● Given data:
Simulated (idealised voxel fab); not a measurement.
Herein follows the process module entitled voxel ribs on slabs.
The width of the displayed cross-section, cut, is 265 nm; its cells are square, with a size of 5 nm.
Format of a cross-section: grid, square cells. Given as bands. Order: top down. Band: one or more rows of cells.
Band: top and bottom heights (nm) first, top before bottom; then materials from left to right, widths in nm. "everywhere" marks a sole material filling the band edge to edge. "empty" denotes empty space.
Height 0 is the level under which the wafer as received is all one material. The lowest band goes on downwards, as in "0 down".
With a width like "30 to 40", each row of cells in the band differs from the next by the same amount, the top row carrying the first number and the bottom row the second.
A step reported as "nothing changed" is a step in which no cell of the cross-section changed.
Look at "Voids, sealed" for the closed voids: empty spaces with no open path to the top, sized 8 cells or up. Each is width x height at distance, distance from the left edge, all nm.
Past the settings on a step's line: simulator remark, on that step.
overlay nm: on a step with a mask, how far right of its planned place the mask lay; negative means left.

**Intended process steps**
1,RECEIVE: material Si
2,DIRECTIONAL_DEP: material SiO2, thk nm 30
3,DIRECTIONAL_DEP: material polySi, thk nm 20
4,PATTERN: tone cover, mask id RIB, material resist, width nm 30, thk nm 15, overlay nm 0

● Work item: Return the lines of the listing above exactly as they appear, starting with the first and stopping after the line that holds "3,DIRECTIONAL_DEP: material polySi, thk nm 20".

● Solution:
Simulated (idealised voxel fab); not a measurement.
Herein follows the process module entitled voxel ribs on slabs.
The width of the displayed cross-section, cut, is 265 nm; its cells are square, with a size of 5 nm.
Format of a cross-section: grid, square cells. Given as bands. Order: top down. Band: one or more rows of cells.
Band: top and bottom heights (nm) first, top before bottom; then materials from left to right, widths in nm. "everywhere" marks a sole material filling the band edge to edge. "empty" denotes empty space.
Height 0 is the level under which the wafer as received is all one material. The lowest band goes on downwards, as in "0 down".
With a width like "30 to 40", each row of cells in the band differs from the next by the same amount, the top row carrying the first number and the bottom row the second.
A step reported as "nothing changed" is a step in which no cell of the cross-section changed.
Look at "Voids, sealed" for the closed voids: empty spaces with no open path to the top, sized 8 cells or up. Each is width x height at distance, distance from the left edge, all nm.
Past the settings on a step's line: simulator remark, on that step.
overlay nm: on a step with a mask, how far right of its planned place the mask lay; negative means left.

**Intended process steps**
1,RECEIVE: material Si
2,DIRECTIONAL_DEP: material SiO2, thk nm 30
3,DIRECTIONAL_DEP: material polySi, thk nm 20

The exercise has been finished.